Provided data:
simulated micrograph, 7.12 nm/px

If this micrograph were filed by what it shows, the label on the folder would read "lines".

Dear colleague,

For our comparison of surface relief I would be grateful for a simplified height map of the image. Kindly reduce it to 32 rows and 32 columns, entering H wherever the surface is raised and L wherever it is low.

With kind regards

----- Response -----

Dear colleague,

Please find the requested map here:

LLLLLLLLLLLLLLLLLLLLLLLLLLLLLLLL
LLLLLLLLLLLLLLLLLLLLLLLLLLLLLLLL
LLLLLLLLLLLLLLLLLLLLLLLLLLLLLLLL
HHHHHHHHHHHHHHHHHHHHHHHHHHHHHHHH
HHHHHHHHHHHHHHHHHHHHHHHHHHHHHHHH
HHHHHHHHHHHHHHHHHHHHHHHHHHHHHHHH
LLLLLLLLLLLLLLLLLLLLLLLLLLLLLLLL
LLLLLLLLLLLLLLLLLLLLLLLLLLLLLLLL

Requirement:
Give back exactly the lines above starting at the line where "For our comparison" appears and ending at the line where "Please find the" appears, both included, with no other lines.

Answer space:
For our comparison of surface relief I would be grateful for a simplified height map of the image. Kindly reduce it to 32 rows and 32 columns, entering H wherever the surface is raised and L wherever it is low.

With kind regards

----- Response -----

Dear colleague,

Please find the requested map here:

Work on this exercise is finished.